Assigned task
In your answer, copy every entry that follows exactly.

Information supplied
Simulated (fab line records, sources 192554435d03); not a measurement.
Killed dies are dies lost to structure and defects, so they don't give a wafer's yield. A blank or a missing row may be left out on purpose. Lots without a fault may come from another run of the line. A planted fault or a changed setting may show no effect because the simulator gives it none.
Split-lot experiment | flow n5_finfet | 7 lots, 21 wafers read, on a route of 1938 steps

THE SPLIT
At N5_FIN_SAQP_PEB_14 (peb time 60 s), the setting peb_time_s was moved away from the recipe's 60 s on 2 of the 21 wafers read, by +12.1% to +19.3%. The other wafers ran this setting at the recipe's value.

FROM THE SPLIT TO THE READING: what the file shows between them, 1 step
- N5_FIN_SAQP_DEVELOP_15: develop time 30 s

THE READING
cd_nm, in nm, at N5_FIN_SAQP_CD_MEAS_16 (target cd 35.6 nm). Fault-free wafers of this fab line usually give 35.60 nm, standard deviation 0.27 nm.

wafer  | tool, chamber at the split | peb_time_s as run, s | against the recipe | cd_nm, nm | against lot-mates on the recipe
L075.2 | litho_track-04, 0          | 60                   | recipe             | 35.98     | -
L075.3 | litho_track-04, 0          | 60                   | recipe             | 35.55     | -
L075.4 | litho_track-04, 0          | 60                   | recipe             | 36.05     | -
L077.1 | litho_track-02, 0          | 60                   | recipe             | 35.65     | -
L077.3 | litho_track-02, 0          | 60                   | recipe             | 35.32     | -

Answer area
Simulated (fab line records, sources 192554435d03); not a measurement.
Killed dies are dies lost to structure and defects, so they don't give a wafer's yield. A blank or a missing row may be left out on purpose. Lots without a fault may come from another run of the line. A planted fault or a changed setting may show no effect because the simulator gives it none.
Split-lot experiment | flow n5_finfet | 7 lots, 21 wafers read, on a route of 1938 steps

THE SPLIT
At N5_FIN_SAQP_PEB_14 (peb time 60 s), the setting peb_time_s was moved away from the recipe's 60 s on 2 of the 21 wafers read, by +12.1% to +19.3%. The other wafers ran this setting at the recipe's value.

FROM THE SPLIT TO THE READING: what the file shows between them, 1 step
- N5_FIN_SAQP_DEVELOP_15: develop time 30 s

THE READING
cd_nm, in nm, at N5_FIN_SAQP_CD_MEAS_16 (target cd 35.6 nm). Fault-free wafers of this fab line usually give 35.60 nm, standard deviation 0.27 nm.

wafer  | tool, chamber at the split | peb_time_s as run, s | against the recipe | cd_nm, nm | against lot-mates on the recipe
L075.2 | litho_track-04, 0          | 60                   | recipe             | 35.98     | -
L075.3 | litho_track-04, 0          | 60                   | recipe             | 35.55     | -
L075.4 | litho_track-04, 0          | 60                   | recipe             | 36.05     | -
L077.1 | litho_track-02, 0          | 60                   | recipe             | 35.65     | -
L077.3 | litho_track-02, 0          | 60                   | recipe             | 35.32     | -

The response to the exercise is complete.